# WORK ORDER
Set down, please, exactly the lines below that run from the line with "Columns: A = O2_flow_sccm" to the line with "lot=L985; first seen", both lines included.

# INFORMATION GIVEN
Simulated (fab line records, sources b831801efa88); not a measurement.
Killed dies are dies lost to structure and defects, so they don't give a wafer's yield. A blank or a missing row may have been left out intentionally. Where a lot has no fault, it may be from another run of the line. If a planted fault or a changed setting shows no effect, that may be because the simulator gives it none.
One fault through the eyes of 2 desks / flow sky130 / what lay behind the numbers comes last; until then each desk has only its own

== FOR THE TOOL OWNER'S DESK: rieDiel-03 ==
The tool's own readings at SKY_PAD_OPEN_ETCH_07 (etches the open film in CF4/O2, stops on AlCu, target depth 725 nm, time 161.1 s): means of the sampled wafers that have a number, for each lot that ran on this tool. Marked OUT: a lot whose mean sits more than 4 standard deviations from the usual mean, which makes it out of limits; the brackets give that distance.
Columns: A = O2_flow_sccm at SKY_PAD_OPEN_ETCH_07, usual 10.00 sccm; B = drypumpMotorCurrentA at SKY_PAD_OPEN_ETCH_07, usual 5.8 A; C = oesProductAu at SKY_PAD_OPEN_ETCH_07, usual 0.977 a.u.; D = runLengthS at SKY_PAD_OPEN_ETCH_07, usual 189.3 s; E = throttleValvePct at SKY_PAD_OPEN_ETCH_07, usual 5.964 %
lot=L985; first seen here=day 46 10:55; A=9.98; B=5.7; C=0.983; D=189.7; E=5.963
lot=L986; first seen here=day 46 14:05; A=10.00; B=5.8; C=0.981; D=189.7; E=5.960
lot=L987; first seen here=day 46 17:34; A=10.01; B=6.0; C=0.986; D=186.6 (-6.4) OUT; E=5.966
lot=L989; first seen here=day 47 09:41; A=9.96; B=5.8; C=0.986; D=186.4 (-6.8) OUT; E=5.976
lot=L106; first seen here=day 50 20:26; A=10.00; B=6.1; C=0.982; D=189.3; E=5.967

# YOUR SOLUTION
Columns: A = O2_flow_sccm at SKY_PAD_OPEN_ETCH_07, usual 10.00 sccm; B = drypumpMotorCurrentA at SKY_PAD_OPEN_ETCH_07, usual 5.8 A; C = oesProductAu at SKY_PAD_OPEN_ETCH_07, usual 0.977 a.u.; D = runLengthS at SKY_PAD_OPEN_ETCH_07, usual 189.3 s; E = throttleValvePct at SKY_PAD_OPEN_ETCH_07, usual 5.964 %
lot=L985; first seen here=day 46 10:55; A=9.98; B=5.7; C=0.983; D=189.7; E=5.963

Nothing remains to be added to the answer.